*** Block opens ***

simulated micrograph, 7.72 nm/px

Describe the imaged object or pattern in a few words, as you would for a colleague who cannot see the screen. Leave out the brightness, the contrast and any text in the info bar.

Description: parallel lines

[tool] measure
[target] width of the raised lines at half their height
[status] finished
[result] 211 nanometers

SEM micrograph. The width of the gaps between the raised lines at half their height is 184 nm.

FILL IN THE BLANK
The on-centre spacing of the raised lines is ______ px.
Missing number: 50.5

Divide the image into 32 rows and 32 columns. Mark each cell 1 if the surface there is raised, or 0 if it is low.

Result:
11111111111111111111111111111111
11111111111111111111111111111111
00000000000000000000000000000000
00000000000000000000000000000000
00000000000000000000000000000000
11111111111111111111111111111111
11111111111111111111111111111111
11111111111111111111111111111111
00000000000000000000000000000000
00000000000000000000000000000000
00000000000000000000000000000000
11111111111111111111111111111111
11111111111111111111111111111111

*** Block closes ***

> [Activity] Restate the whole listing exactly.

> [Your solution]
simulated micrograph, 7.72 nm/px

Describe the imaged object or pattern in a few words, as you would for a colleague who cannot see the screen. Leave out the brightness, the contrast and any text in the info bar.

Description: parallel lines

[tool] measure
[target] width of the raised lines at half their height
[status] finished
[result] 211 nanometers

SEM micrograph. The width of the gaps between the raised lines at half their height is 184 nm.

FILL IN THE BLANK
The on-centre spacing of the raised lines is ______ px.
Missing number: 50.5

Divide the image into 32 rows and 32 columns. Mark each cell 1 if the surface there is raised, or 0 if it is low.

Result:
11111111111111111111111111111111
11111111111111111111111111111111
00000000000000000000000000000000
00000000000000000000000000000000
00000000000000000000000000000000
11111111111111111111111111111111
11111111111111111111111111111111
11111111111111111111111111111111
00000000000000000000000000000000
00000000000000000000000000000000
00000000000000000000000000000000
11111111111111111111111111111111
11111111111111111111111111111111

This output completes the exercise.